════════════════

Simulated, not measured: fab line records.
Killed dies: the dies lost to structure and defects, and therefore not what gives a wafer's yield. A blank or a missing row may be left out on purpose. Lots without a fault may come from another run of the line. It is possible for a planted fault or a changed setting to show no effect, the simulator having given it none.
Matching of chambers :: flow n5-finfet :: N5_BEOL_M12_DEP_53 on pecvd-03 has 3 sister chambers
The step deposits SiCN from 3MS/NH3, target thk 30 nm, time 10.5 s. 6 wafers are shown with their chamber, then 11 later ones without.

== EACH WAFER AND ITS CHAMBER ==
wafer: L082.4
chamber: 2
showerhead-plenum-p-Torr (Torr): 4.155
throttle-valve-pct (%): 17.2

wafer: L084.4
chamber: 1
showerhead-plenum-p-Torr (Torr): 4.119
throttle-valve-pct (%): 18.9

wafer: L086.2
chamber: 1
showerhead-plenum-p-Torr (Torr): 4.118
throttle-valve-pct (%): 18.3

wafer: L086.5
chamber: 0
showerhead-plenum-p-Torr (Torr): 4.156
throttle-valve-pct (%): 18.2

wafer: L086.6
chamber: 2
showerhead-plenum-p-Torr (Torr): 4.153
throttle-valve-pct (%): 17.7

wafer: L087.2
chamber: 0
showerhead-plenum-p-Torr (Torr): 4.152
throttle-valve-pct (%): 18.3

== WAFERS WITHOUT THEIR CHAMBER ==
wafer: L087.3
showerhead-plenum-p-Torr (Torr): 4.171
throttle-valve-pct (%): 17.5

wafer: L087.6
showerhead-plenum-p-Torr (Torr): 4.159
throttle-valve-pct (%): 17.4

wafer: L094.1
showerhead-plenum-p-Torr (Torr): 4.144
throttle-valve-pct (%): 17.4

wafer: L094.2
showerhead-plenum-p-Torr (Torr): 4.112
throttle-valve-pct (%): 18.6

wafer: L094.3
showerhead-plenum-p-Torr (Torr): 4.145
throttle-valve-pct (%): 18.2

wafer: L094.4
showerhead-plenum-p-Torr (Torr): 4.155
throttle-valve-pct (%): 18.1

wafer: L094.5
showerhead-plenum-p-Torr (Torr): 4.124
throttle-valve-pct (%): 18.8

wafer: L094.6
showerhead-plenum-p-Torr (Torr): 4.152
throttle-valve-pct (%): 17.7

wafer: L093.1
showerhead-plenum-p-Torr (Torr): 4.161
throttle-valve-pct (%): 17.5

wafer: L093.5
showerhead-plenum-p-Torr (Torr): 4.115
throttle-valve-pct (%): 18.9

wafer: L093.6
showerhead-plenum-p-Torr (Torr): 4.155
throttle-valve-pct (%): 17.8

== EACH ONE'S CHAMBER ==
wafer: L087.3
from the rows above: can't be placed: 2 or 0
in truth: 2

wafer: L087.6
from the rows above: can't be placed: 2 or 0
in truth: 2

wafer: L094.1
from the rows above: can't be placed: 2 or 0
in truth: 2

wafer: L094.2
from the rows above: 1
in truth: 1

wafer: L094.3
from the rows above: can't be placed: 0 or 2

════════════════

** Work request **
Wherever the line holding "wafer: L093.6" falls in the entries above, copy exactly from it through the line holding "in truth: 1", inclusive, and add nothing.

** Written response **
wafer: L093.6
showerhead-plenum-p-Torr (Torr): 4.155
throttle-valve-pct (%): 17.8

== EACH ONE'S CHAMBER ==
wafer: L087.3
from the rows above: can't be placed: 2 or 0
in truth: 2

wafer: L087.6
from the rows above: can't be placed: 2 or 0
in truth: 2

wafer: L094.1
from the rows above: can't be placed: 2 or 0
in truth: 2

wafer: L094.2
from the rows above: 1
in truth: 1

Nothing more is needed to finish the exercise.